**Brief:**
Your answer should be the entries, repeated exactly.

##############################
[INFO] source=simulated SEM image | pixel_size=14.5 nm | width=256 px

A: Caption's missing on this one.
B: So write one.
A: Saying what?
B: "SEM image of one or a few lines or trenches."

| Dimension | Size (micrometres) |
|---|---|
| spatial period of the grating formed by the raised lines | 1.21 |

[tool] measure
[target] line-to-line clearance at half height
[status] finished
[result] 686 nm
##############################

**Solution:**
[INFO] source=simulated SEM image | pixel_size=14.5 nm | width=256 px

A: Caption's missing on this one.
B: So write one.
A: Saying what?
B: "SEM image of one or a few lines or trenches."

| Dimension | Size (micrometres) |
|---|---|
| spatial period of the grating formed by the raised lines | 1.21 |

[tool] measure
[target] line-to-line clearance at half height
[status] finished
[result] 686 nm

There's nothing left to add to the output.